## WORK ORDER:
Could you restate word for word every line of the records below, from the first one to the one holding "C1: hours since the last wet clean"?

-- Opening Marker --
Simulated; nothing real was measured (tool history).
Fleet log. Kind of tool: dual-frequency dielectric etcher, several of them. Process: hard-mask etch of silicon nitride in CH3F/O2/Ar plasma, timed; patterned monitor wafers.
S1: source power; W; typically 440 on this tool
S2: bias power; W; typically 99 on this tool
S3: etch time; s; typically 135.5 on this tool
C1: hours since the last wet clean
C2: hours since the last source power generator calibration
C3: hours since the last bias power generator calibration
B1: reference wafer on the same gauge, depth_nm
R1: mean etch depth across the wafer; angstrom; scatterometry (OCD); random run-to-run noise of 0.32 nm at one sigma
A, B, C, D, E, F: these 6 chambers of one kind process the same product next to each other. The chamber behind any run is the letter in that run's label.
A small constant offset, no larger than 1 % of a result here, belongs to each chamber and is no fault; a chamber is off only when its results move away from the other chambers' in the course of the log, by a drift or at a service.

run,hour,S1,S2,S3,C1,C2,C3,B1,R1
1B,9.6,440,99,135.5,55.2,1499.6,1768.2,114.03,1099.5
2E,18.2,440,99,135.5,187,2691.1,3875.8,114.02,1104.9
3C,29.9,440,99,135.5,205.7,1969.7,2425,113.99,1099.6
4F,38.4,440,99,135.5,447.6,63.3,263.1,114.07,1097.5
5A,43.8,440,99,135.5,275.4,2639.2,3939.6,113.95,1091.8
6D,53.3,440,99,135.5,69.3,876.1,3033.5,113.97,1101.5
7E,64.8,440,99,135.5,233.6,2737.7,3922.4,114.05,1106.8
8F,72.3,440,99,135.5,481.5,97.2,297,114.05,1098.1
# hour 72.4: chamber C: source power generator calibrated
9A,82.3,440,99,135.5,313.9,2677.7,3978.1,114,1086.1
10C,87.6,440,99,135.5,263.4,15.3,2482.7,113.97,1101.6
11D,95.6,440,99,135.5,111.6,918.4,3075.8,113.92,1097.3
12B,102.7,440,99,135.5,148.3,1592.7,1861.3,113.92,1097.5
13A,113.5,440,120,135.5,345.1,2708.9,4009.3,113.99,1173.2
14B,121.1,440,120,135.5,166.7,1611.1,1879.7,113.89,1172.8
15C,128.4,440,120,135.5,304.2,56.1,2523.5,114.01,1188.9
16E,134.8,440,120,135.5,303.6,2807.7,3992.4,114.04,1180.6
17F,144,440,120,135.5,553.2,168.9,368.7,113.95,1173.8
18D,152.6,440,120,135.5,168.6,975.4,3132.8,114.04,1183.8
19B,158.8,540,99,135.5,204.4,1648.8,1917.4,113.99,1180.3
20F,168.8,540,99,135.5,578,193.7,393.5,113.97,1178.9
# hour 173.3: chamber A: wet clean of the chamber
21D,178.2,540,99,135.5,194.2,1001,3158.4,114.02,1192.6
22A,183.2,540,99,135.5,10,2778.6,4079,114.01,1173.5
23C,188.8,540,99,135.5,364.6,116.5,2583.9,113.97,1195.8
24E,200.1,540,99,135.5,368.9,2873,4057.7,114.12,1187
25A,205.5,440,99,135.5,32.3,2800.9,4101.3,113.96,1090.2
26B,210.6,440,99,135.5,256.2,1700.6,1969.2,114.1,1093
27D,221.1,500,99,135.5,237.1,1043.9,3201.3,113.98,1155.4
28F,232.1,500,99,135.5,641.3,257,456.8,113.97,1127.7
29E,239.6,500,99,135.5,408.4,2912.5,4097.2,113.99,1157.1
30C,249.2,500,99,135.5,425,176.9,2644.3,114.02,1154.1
-- Closing Marker --

## TASK RESPONSE:
Simulated; nothing real was measured (tool history).
Fleet log. Kind of tool: dual-frequency dielectric etcher, several of them. Process: hard-mask etch of silicon nitride in CH3F/O2/Ar plasma, timed; patterned monitor wafers.
S1: source power; W; typically 440 on this tool
S2: bias power; W; typically 99 on this tool
S3: etch time; s; typically 135.5 on this tool
C1: hours since the last wet clean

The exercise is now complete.